**** Supplied entries
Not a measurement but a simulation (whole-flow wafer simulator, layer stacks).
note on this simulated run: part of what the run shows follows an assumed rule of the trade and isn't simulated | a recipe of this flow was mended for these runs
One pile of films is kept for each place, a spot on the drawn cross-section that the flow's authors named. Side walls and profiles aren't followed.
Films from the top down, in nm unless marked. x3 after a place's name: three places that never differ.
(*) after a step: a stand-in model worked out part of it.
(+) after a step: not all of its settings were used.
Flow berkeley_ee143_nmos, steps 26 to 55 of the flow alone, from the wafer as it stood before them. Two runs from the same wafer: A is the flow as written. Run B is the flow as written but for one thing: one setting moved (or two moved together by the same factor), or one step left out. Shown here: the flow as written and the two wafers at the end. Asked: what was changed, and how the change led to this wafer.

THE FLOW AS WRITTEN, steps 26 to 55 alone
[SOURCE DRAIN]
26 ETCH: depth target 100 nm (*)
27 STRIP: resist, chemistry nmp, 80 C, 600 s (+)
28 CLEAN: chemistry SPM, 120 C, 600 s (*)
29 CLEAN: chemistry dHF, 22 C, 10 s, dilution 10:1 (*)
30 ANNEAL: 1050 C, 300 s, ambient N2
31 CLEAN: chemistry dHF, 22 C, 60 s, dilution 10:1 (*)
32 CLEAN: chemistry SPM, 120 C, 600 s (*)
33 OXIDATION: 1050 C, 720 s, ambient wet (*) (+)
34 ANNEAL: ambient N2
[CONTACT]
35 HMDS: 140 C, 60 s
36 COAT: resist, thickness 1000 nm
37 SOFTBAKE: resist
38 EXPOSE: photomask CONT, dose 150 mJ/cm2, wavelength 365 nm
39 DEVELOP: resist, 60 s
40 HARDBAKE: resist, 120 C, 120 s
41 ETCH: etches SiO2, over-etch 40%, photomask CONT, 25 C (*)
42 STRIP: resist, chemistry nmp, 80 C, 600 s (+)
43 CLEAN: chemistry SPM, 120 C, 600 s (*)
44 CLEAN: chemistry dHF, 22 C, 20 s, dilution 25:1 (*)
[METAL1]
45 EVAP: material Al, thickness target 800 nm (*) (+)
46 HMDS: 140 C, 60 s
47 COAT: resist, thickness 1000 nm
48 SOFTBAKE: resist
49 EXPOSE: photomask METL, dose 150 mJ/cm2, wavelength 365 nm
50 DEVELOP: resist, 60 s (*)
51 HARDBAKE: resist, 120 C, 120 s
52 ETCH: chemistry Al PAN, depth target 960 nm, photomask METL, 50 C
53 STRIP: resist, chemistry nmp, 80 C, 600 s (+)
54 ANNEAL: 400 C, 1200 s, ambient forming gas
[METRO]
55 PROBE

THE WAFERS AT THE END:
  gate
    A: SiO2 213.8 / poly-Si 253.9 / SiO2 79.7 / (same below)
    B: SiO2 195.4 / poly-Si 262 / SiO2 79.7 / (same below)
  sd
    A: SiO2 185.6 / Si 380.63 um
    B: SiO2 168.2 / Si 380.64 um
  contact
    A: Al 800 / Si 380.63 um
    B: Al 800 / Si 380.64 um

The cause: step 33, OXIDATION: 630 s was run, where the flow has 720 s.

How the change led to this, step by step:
********

Starting with the first line above and ending with the line that holds "43 CLEAN: chemistry SPM, 120 C, 600 s (*)", restate each line word for word and add nothing else.

Not a measurement but a simulation (whole-flow wafer simulator, layer stacks).
note on this simulated run: part of what the run shows follows an assumed rule of the trade and isn't simulated | a recipe of this flow was mended for these runs
One pile of films is kept for each place, a spot on the drawn cross-section that the flow's authors named. Side walls and profiles aren't followed.
Films from the top down, in nm unless marked. x3 after a place's name: three places that never differ.
(*) after a step: a stand-in model worked out part of it.
(+) after a step: not all of its settings were used.
Flow berkeley_ee143_nmos, steps 26 to 55 of the flow alone, from the wafer as it stood before them. Two runs from the same wafer: A is the flow as written. Run B is the flow as written but for one thing: one setting moved (or two moved together by the same factor), or one step left out. Shown here: the flow as written and the two wafers at the end. Asked: what was changed, and how the change led to this wafer.

THE FLOW AS WRITTEN, steps 26 to 55 alone
[SOURCE DRAIN]
26 ETCH: depth target 100 nm (*)
27 STRIP: resist, chemistry nmp, 80 C, 600 s (+)
28 CLEAN: chemistry SPM, 120 C, 600 s (*)
29 CLEAN: chemistry dHF, 22 C, 10 s, dilution 10:1 (*)
30 ANNEAL: 1050 C, 300 s, ambient N2
31 CLEAN: chemistry dHF, 22 C, 60 s, dilution 10:1 (*)
32 CLEAN: chemistry SPM, 120 C, 600 s (*)
33 OXIDATION: 1050 C, 720 s, ambient wet (*) (+)
34 ANNEAL: ambient N2
[CONTACT]
35 HMDS: 140 C, 60 s
36 COAT: resist, thickness 1000 nm
37 SOFTBAKE: resist
38 EXPOSE: photomask CONT, dose 150 mJ/cm2, wavelength 365 nm
39 DEVELOP: resist, 60 s
40 HARDBAKE: resist, 120 C, 120 s
41 ETCH: etches SiO2, over-etch 40%, photomask CONT, 25 C (*)
42 STRIP: resist, chemistry nmp, 80 C, 600 s (+)
43 CLEAN: chemistry SPM, 120 C, 600 s (*)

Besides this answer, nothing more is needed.